▼

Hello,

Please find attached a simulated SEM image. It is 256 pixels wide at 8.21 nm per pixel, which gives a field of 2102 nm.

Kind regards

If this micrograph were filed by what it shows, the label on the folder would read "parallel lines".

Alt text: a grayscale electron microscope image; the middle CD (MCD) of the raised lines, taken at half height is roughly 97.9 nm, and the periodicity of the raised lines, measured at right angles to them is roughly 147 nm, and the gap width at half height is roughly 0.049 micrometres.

▲

# Work item
Print all the data exactly as shown above.

# Task response
Hello,

Please find attached a simulated SEM image. It is 256 pixels wide at 8.21 nm per pixel, which gives a field of 2102 nm.

Kind regards

If this micrograph were filed by what it shows, the label on the folder would read "parallel lines".

Alt text: a grayscale electron microscope image; the middle CD (MCD) of the raised lines, taken at half height is roughly 97.9 nm, and the periodicity of the raised lines, measured at right angles to them is roughly 147 nm, and the gap width at half height is roughly 0.049 micrometres.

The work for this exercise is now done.